┌──

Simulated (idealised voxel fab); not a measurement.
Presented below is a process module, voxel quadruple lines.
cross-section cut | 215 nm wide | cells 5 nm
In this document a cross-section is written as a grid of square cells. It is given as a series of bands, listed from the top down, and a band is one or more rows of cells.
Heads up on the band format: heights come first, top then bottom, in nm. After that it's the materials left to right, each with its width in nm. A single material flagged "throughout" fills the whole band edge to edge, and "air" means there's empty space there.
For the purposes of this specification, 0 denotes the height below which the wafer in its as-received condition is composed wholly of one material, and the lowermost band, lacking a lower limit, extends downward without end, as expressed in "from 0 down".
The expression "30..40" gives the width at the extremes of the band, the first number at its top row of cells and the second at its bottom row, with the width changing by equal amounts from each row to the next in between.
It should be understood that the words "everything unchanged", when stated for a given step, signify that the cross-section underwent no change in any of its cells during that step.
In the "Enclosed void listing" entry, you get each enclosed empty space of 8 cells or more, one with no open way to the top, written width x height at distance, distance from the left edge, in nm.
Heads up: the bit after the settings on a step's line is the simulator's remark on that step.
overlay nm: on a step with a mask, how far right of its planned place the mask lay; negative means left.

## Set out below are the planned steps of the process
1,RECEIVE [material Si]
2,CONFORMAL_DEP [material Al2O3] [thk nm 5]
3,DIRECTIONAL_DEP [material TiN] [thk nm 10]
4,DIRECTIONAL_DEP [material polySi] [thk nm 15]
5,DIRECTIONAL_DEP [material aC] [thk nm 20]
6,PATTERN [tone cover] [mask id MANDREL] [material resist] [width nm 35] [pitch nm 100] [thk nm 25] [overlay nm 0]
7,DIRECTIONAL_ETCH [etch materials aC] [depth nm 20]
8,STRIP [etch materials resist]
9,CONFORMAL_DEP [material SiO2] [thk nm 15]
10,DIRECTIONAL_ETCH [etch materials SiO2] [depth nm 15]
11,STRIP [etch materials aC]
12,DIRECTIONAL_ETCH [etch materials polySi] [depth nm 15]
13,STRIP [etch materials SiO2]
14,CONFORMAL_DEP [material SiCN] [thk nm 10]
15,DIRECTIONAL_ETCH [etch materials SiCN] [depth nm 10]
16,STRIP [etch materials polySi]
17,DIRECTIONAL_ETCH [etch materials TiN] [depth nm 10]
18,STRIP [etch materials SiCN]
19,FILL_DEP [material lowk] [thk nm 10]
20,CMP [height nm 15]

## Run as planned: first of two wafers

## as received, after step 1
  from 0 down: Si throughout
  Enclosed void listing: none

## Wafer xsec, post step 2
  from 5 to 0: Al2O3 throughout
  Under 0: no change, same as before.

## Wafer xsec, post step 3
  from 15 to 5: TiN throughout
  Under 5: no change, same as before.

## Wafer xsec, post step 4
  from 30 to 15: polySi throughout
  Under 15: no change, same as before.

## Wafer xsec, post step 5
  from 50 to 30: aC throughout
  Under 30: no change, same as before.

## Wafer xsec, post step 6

└──

> **REQUIREMENT**: Go through the listing above and write out exactly the lines starting with the one holding "## Run as planned: first of two wafers" and running through the one holding "Under 30: no change, same as before.", ends included, and no others.

> **ANSWER SECTION**:
## Run as planned: first of two wafers

## as received, after step 1
  from 0 down: Si throughout
  Enclosed void listing: none

## Wafer xsec, post step 2
  from 5 to 0: Al2O3 throughout
  Under 0: no change, same as before.

## Wafer xsec, post step 3
  from 15 to 5: TiN throughout
  Under 5: no change, same as before.

## Wafer xsec, post step 4
  from 30 to 15: polySi throughout
  Under 15: no change, same as before.

## Wafer xsec, post step 5
  from 50 to 30: aC throughout
  Under 30: no change, same as before.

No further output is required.